DATASET CONTENT »
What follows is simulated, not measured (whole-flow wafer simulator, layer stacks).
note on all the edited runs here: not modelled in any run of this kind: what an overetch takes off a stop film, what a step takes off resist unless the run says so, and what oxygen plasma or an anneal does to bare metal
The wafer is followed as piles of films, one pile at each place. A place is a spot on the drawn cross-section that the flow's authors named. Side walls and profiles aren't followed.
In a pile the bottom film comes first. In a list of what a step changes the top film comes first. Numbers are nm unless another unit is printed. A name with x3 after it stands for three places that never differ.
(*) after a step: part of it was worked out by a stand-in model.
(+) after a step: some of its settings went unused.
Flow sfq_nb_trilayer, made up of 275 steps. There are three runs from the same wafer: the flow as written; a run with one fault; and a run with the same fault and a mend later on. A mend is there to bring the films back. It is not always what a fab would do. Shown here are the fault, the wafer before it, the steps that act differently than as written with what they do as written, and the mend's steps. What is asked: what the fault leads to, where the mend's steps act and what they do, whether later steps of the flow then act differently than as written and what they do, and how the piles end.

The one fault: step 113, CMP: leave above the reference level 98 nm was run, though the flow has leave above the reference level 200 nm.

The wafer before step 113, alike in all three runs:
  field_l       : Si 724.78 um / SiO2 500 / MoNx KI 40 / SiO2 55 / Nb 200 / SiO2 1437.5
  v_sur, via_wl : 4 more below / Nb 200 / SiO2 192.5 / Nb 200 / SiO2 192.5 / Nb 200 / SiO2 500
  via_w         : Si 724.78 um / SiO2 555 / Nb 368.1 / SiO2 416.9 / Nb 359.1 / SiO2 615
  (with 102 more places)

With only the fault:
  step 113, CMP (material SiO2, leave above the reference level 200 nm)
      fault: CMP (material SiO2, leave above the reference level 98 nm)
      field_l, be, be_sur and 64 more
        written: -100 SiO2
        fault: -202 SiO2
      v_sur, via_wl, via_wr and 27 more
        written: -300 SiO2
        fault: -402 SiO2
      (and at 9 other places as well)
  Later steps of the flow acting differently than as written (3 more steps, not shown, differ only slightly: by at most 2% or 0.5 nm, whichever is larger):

WORK ITEM » Your response should hold the lines from the first line of the entries above through the line with "In a pile the", each retyped exactly, and nothing else.

WRITTEN ANSWER »
What follows is simulated, not measured (whole-flow wafer simulator, layer stacks).
note on all the edited runs here: not modelled in any run of this kind: what an overetch takes off a stop film, what a step takes off resist unless the run says so, and what oxygen plasma or an anneal does to bare metal
The wafer is followed as piles of films, one pile at each place. A place is a spot on the drawn cross-section that the flow's authors named. Side walls and profiles aren't followed.
In a pile the bottom film comes first. In a list of what a step changes the top film comes first. Numbers are nm unless another unit is printed. A name with x3 after it stands for three places that never differ.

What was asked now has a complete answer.